## Excerpted records:
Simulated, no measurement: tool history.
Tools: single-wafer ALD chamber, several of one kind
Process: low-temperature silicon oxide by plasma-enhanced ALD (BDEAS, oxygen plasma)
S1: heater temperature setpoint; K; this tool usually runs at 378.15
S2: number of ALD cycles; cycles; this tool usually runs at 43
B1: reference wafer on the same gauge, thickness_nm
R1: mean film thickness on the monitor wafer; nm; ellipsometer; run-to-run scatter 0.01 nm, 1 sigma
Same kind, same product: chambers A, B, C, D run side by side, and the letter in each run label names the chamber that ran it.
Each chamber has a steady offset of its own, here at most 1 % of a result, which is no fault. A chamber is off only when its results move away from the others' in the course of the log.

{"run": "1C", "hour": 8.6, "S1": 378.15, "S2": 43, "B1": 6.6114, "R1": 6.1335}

## Requirement:
Would you restate the entries word for word, omitting none?

## Solution:
Simulated, no measurement: tool history.
Tools: single-wafer ALD chamber, several of one kind
Process: low-temperature silicon oxide by plasma-enhanced ALD (BDEAS, oxygen plasma)
S1: heater temperature setpoint; K; this tool usually runs at 378.15
S2: number of ALD cycles; cycles; this tool usually runs at 43
B1: reference wafer on the same gauge, thickness_nm
R1: mean film thickness on the monitor wafer; nm; ellipsometer; run-to-run scatter 0.01 nm, 1 sigma
Same kind, same product: chambers A, B, C, D run side by side, and the letter in each run label names the chamber that ran it.
Each chamber has a steady offset of its own, here at most 1 % of a result, which is no fault. A chamber is off only when its results move away from the others' in the course of the log.

{"run": "1C", "hour": 8.6, "S1": 378.15, "S2": 43, "B1": 6.6114, "R1": 6.1335}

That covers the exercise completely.